---------------

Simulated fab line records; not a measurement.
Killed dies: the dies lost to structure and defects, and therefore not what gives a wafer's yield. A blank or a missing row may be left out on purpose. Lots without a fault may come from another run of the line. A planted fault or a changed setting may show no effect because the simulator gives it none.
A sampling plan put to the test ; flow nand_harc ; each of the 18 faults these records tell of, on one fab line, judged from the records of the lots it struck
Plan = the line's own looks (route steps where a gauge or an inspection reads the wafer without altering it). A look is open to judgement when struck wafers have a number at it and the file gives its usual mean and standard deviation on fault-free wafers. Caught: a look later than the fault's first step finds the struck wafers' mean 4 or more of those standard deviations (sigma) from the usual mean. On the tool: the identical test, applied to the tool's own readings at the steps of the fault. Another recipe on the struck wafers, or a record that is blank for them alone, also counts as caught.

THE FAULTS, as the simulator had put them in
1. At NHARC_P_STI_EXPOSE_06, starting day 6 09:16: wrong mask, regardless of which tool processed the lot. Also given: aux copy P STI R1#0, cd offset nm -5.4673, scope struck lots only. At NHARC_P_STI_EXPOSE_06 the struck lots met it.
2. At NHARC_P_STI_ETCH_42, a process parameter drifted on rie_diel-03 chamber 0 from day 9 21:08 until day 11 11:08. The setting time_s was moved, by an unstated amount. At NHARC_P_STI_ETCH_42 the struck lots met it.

---------------

WORK REQUEST:
Print out the entire listing above without any change.

RESULT:
Simulated fab line records; not a measurement.
Killed dies: the dies lost to structure and defects, and therefore not what gives a wafer's yield. A blank or a missing row may be left out on purpose. Lots without a fault may come from another run of the line. A planted fault or a changed setting may show no effect because the simulator gives it none.
A sampling plan put to the test ; flow nand_harc ; each of the 18 faults these records tell of, on one fab line, judged from the records of the lots it struck
Plan = the line's own looks (route steps where a gauge or an inspection reads the wafer without altering it). A look is open to judgement when struck wafers have a number at it and the file gives its usual mean and standard deviation on fault-free wafers. Caught: a look later than the fault's first step finds the struck wafers' mean 4 or more of those standard deviations (sigma) from the usual mean. On the tool: the identical test, applied to the tool's own readings at the steps of the fault. Another recipe on the struck wafers, or a record that is blank for them alone, also counts as caught.

THE FAULTS, as the simulator had put them in
1. At NHARC_P_STI_EXPOSE_06, starting day 6 09:16: wrong mask, regardless of which tool processed the lot. Also given: aux copy P STI R1#0, cd offset nm -5.4673, scope struck lots only. At NHARC_P_STI_EXPOSE_06 the struck lots met it.
2. At NHARC_P_STI_ETCH_42, a process parameter drifted on rie_diel-03 chamber 0 from day 9 21:08 until day 11 11:08. The setting time_s was moved, by an unstated amount. At NHARC_P_STI_ETCH_42 the struck lots met it.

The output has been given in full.